- [Work item]:
Retype the full listing without altering anything.

- [Entries shown]:
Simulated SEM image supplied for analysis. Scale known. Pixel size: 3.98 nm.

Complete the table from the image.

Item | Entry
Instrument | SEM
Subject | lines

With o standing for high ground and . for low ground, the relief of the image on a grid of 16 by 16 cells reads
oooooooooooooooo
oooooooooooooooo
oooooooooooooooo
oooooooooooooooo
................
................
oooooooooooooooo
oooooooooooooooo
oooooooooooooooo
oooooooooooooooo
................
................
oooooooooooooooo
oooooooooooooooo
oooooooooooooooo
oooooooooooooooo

- [Response]:
Simulated SEM image supplied for analysis. Scale known. Pixel size: 3.98 nm.

Complete the table from the image.

Item | Entry
Instrument | SEM
Subject | lines

With o standing for high ground and . for low ground, the relief of the image on a grid of 16 by 16 cells reads
oooooooooooooooo
oooooooooooooooo
oooooooooooooooo
oooooooooooooooo
................
................
oooooooooooooooo
oooooooooooooooo
oooooooooooooooo
oooooooooooooooo
................
................
oooooooooooooooo
oooooooooooooooo
oooooooooooooooo
oooooooooooooooo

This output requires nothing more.